• • • • • • •
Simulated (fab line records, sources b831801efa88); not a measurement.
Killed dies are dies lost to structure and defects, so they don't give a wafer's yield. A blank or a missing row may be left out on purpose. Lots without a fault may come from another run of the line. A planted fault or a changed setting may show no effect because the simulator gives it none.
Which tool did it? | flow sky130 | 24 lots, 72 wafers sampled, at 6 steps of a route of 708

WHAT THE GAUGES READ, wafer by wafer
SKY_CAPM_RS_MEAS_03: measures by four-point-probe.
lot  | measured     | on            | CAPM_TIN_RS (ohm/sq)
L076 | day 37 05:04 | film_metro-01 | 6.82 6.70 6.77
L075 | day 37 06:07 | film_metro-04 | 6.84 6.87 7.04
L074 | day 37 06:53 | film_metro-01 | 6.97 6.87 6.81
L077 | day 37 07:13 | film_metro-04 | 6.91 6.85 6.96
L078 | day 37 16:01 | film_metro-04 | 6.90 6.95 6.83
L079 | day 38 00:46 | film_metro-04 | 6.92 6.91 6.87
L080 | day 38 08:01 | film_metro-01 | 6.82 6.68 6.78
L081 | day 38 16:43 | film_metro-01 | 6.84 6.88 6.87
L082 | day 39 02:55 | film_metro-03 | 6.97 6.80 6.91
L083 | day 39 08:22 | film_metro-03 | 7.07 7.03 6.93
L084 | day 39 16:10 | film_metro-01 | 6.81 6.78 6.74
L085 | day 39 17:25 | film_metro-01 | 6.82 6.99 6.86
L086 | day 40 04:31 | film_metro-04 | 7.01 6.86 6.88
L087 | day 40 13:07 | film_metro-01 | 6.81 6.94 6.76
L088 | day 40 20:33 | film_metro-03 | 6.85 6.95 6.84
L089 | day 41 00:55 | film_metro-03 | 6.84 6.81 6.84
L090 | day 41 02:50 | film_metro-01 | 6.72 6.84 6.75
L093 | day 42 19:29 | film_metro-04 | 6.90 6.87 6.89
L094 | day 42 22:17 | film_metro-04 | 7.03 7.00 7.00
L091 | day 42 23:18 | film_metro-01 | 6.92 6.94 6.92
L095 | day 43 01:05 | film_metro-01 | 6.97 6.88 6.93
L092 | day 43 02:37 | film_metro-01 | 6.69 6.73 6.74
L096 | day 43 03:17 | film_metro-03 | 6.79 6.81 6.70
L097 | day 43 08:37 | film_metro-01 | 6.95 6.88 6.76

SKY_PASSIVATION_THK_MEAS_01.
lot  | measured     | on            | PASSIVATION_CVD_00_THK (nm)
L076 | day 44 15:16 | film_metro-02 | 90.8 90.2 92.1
• • • • • • •

## Brief
When the line containing "L093 | day 42" is reached, include it and stop. Until then, output each line of the entries exactly as given, starting from the first.

## Worked solution
Simulated (fab line records, sources b831801efa88); not a measurement.
Killed dies are dies lost to structure and defects, so they don't give a wafer's yield. A blank or a missing row may be left out on purpose. Lots without a fault may come from another run of the line. A planted fault or a changed setting may show no effect because the simulator gives it none.
Which tool did it? | flow sky130 | 24 lots, 72 wafers sampled, at 6 steps of a route of 708

WHAT THE GAUGES READ, wafer by wafer
SKY_CAPM_RS_MEAS_03: measures by four-point-probe.
lot  | measured     | on            | CAPM_TIN_RS (ohm/sq)
L076 | day 37 05:04 | film_metro-01 | 6.82 6.70 6.77
L075 | day 37 06:07 | film_metro-04 | 6.84 6.87 7.04
L074 | day 37 06:53 | film_metro-01 | 6.97 6.87 6.81
L077 | day 37 07:13 | film_metro-04 | 6.91 6.85 6.96
L078 | day 37 16:01 | film_metro-04 | 6.90 6.95 6.83
L079 | day 38 00:46 | film_metro-04 | 6.92 6.91 6.87
L080 | day 38 08:01 | film_metro-01 | 6.82 6.68 6.78
L081 | day 38 16:43 | film_metro-01 | 6.84 6.88 6.87
L082 | day 39 02:55 | film_metro-03 | 6.97 6.80 6.91
L083 | day 39 08:22 | film_metro-03 | 7.07 7.03 6.93
L084 | day 39 16:10 | film_metro-01 | 6.81 6.78 6.74
L085 | day 39 17:25 | film_metro-01 | 6.82 6.99 6.86
L086 | day 40 04:31 | film_metro-04 | 7.01 6.86 6.88
L087 | day 40 13:07 | film_metro-01 | 6.81 6.94 6.76
L088 | day 40 20:33 | film_metro-03 | 6.85 6.95 6.84
L089 | day 41 00:55 | film_metro-03 | 6.84 6.81 6.84
L090 | day 41 02:50 | film_metro-01 | 6.72 6.84 6.75
L093 | day 42 19:29 | film_metro-04 | 6.90 6.87 6.89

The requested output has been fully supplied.